--------------------

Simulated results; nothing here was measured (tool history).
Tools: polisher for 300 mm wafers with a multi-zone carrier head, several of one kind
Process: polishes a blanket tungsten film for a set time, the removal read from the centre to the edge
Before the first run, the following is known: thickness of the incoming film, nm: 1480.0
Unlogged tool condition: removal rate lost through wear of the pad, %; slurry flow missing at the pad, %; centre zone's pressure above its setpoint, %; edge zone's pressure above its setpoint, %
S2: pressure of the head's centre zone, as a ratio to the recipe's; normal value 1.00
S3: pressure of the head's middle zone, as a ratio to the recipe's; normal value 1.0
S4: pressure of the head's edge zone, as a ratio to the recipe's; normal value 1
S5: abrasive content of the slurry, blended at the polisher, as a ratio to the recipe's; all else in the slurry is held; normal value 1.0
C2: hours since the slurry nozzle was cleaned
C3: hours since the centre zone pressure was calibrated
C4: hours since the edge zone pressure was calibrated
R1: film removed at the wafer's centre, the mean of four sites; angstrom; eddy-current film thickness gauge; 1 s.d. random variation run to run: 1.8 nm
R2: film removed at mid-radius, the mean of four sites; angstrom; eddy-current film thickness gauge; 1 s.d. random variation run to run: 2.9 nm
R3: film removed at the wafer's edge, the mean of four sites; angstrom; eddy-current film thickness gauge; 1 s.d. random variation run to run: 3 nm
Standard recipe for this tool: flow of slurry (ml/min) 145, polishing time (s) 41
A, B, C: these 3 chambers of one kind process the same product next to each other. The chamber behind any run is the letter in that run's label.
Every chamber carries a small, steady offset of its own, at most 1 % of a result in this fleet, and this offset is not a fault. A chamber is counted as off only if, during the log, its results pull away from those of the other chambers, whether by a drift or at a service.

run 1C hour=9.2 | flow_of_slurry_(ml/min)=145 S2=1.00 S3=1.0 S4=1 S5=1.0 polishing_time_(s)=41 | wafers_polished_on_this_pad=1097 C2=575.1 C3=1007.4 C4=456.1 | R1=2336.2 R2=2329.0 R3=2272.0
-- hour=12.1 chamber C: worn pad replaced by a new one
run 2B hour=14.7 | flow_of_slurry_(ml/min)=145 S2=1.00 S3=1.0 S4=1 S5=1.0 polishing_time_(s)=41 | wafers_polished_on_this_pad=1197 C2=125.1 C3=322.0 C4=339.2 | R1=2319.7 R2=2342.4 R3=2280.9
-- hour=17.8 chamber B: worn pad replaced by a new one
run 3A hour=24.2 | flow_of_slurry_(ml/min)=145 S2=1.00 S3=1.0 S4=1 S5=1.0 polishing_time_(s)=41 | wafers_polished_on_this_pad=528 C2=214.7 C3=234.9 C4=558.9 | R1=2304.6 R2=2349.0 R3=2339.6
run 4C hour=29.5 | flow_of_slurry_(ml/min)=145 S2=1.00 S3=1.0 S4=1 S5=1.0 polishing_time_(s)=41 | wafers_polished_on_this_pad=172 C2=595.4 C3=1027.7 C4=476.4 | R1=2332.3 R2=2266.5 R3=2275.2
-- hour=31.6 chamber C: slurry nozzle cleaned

--------------------

**Action item:** In the data above, repeat exactly each line from the first through the line that contains "S2: pressure of", and give nothing else.

**Task output:**
Simulated results; nothing here was measured (tool history).
Tools: polisher for 300 mm wafers with a multi-zone carrier head, several of one kind
Process: polishes a blanket tungsten film for a set time, the removal read from the centre to the edge
Before the first run, the following is known: thickness of the incoming film, nm: 1480.0
Unlogged tool condition: removal rate lost through wear of the pad, %; slurry flow missing at the pad, %; centre zone's pressure above its setpoint, %; edge zone's pressure above its setpoint, %
S2: pressure of the head's centre zone, as a ratio to the recipe's; normal value 1.00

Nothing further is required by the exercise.